### Assigned task
Write out again the entries from the first line to the line that includes "run 3A hour=20.9", keeping both of those lines.

### Records shown

[Start of Attachment]

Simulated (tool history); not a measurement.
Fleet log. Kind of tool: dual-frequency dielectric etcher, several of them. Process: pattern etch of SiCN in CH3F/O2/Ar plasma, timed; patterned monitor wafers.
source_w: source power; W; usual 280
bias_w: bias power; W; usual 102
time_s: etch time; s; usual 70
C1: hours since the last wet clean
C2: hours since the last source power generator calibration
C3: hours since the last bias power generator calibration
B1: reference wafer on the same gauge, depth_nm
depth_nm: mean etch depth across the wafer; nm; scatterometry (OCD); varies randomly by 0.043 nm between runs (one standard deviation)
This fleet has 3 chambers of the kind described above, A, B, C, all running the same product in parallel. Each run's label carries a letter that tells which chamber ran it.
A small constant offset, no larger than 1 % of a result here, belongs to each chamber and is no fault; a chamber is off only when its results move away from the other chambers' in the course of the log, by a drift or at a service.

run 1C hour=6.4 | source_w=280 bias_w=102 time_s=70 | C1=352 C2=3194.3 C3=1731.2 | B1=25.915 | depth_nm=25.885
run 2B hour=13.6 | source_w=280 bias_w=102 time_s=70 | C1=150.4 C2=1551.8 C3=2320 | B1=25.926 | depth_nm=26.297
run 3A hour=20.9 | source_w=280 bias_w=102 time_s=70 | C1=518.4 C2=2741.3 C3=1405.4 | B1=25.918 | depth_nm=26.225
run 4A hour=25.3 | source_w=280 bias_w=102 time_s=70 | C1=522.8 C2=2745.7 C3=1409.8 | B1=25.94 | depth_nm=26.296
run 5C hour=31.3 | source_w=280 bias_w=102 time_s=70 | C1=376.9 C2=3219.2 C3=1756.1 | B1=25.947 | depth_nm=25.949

[End of Attachment]

### Exercise result
Simulated (tool history); not a measurement.
Fleet log. Kind of tool: dual-frequency dielectric etcher, several of them. Process: pattern etch of SiCN in CH3F/O2/Ar plasma, timed; patterned monitor wafers.
source_w: source power; W; usual 280
bias_w: bias power; W; usual 102
time_s: etch time; s; usual 70
C1: hours since the last wet clean
C2: hours since the last source power generator calibration
C3: hours since the last bias power generator calibration
B1: reference wafer on the same gauge, depth_nm
depth_nm: mean etch depth across the wafer; nm; scatterometry (OCD); varies randomly by 0.043 nm between runs (one standard deviation)
This fleet has 3 chambers of the kind described above, A, B, C, all running the same product in parallel. Each run's label carries a letter that tells which chamber ran it.
A small constant offset, no larger than 1 % of a result here, belongs to each chamber and is no fault; a chamber is off only when its results move away from the other chambers' in the course of the log, by a drift or at a service.

run 1C hour=6.4 | source_w=280 bias_w=102 time_s=70 | C1=352 C2=3194.3 C3=1731.2 | B1=25.915 | depth_nm=25.885
run 2B hour=13.6 | source_w=280 bias_w=102 time_s=70 | C1=150.4 C2=1551.8 C3=2320 | B1=25.926 | depth_nm=26.297
run 3A hour=20.9 | source_w=280 bias_w=102 time_s=70 | C1=518.4 C2=2741.3 C3=1405.4 | B1=25.918 | depth_nm=26.225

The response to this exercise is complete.